## Entries provided
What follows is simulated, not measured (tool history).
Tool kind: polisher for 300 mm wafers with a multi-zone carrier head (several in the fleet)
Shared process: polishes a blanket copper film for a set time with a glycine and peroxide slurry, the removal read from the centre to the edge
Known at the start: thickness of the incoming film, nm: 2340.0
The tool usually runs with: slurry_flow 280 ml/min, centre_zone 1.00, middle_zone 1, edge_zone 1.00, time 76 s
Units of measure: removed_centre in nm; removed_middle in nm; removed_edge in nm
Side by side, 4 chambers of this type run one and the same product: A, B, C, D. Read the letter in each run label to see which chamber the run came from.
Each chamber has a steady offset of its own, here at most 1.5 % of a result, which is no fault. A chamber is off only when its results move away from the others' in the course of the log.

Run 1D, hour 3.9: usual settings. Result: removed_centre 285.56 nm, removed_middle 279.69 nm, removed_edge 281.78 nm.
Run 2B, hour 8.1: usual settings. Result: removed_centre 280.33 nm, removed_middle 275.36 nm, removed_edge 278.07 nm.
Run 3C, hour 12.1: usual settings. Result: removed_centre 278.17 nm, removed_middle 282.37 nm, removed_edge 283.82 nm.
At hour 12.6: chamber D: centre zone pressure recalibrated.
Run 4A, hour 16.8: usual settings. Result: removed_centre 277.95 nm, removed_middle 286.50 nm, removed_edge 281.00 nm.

## Required action
Having looked over the entries above, reproduce all of them exactly.

## Response box
What follows is simulated, not measured (tool history).
Tool kind: polisher for 300 mm wafers with a multi-zone carrier head (several in the fleet)
Shared process: polishes a blanket copper film for a set time with a glycine and peroxide slurry, the removal read from the centre to the edge
Known at the start: thickness of the incoming film, nm: 2340.0
The tool usually runs with: slurry_flow 280 ml/min, centre_zone 1.00, middle_zone 1, edge_zone 1.00, time 76 s
Units of measure: removed_centre in nm; removed_middle in nm; removed_edge in nm
Side by side, 4 chambers of this type run one and the same product: A, B, C, D. Read the letter in each run label to see which chamber the run came from.
Each chamber has a steady offset of its own, here at most 1.5 % of a result, which is no fault. A chamber is off only when its results move away from the others' in the course of the log.

Run 1D, hour 3.9: usual settings. Result: removed_centre 285.56 nm, removed_middle 279.69 nm, removed_edge 281.78 nm.
Run 2B, hour 8.1: usual settings. Result: removed_centre 280.33 nm, removed_middle 275.36 nm, removed_edge 278.07 nm.
Run 3C, hour 12.1: usual settings. Result: removed_centre 278.17 nm, removed_middle 282.37 nm, removed_edge 283.82 nm.
At hour 12.6: chamber D: centre zone pressure recalibrated.
Run 4A, hour 16.8: usual settings. Result: removed_centre 277.95 nm, removed_middle 286.50 nm, removed_edge 281.00 nm.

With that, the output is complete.